▶ _Brief_
Every entry in the listing below has to be given again exactly.

[Opening Dataset entries section]

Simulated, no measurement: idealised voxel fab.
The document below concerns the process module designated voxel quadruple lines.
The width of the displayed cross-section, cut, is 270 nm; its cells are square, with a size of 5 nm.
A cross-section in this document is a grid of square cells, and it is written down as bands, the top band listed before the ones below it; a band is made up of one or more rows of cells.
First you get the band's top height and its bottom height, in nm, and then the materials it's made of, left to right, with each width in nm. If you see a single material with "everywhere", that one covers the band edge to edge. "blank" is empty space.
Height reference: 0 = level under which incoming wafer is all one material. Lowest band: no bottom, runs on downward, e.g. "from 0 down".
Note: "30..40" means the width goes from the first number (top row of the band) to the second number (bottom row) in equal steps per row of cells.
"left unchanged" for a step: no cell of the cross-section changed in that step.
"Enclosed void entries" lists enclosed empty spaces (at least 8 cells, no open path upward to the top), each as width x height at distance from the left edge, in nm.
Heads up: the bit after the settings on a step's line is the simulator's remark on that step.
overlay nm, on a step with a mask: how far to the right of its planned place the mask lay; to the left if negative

[Closing Dataset entries section]

▶ _Your response_
Simulated, no measurement: idealised voxel fab.
The document below concerns the process module designated voxel quadruple lines.
The width of the displayed cross-section, cut, is 270 nm; its cells are square, with a size of 5 nm.
A cross-section in this document is a grid of square cells, and it is written down as bands, the top band listed before the ones below it; a band is made up of one or more rows of cells.
First you get the band's top height and its bottom height, in nm, and then the materials it's made of, left to right, with each width in nm. If you see a single material with "everywhere", that one covers the band edge to edge. "blank" is empty space.
Height reference: 0 = level under which incoming wafer is all one material. Lowest band: no bottom, runs on downward, e.g. "from 0 down".
Note: "30..40" means the width goes from the first number (top row of the band) to the second number (bottom row) in equal steps per row of cells.
"left unchanged" for a step: no cell of the cross-section changed in that step.
"Enclosed void entries" lists enclosed empty spaces (at least 8 cells, no open path upward to the top), each as width x height at distance from the left edge, in nm.
Heads up: the bit after the settings on a step's line is the simulator's remark on that step.
overlay nm, on a step with a mask: how far to the right of its planned place the mask lay; to the left if negative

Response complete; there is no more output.